__Data for review__:
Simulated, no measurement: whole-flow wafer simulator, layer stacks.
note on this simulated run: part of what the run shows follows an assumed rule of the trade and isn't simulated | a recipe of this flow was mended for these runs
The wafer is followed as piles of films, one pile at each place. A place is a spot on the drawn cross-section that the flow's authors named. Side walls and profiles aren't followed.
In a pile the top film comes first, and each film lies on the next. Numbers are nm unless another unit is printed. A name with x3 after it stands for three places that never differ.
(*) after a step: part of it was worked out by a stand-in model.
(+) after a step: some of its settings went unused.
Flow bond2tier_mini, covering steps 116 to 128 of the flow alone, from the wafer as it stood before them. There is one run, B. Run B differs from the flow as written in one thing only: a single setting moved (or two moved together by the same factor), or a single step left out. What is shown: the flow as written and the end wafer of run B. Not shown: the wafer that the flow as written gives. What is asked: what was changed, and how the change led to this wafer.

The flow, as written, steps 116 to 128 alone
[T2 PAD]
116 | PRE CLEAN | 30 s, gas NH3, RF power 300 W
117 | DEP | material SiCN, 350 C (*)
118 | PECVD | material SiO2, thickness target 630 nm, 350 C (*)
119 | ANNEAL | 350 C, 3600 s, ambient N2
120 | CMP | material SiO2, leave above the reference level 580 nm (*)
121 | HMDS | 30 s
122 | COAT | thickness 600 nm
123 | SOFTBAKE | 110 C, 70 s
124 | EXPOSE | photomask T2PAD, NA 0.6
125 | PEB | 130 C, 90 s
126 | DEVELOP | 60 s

__Work task__:
Print every record above exactly as written.

__Written response__:
Simulated, no measurement: whole-flow wafer simulator, layer stacks.
note on this simulated run: part of what the run shows follows an assumed rule of the trade and isn't simulated | a recipe of this flow was mended for these runs
The wafer is followed as piles of films, one pile at each place. A place is a spot on the drawn cross-section that the flow's authors named. Side walls and profiles aren't followed.
In a pile the top film comes first, and each film lies on the next. Numbers are nm unless another unit is printed. A name with x3 after it stands for three places that never differ.
(*) after a step: part of it was worked out by a stand-in model.
(+) after a step: some of its settings went unused.
Flow bond2tier_mini, covering steps 116 to 128 of the flow alone, from the wafer as it stood before them. There is one run, B. Run B differs from the flow as written in one thing only: a single setting moved (or two moved together by the same factor), or a single step left out. What is shown: the flow as written and the end wafer of run B. Not shown: the wafer that the flow as written gives. What is asked: what was changed, and how the change led to this wafer.

The flow, as written, steps 116 to 128 alone
[T2 PAD]
116 | PRE CLEAN | 30 s, gas NH3, RF power 300 W
117 | DEP | material SiCN, 350 C (*)
118 | PECVD | material SiO2, thickness target 630 nm, 350 C (*)
119 | ANNEAL | 350 C, 3600 s, ambient N2
120 | CMP | material SiO2, leave above the reference level 580 nm (*)
121 | HMDS | 30 s
122 | COAT | thickness 600 nm
123 | SOFTBAKE | 110 C, 70 s
124 | EXPOSE | photomask T2PAD, NA 0.6
125 | PEB | 130 C, 90 s
126 | DEVELOP | 60 s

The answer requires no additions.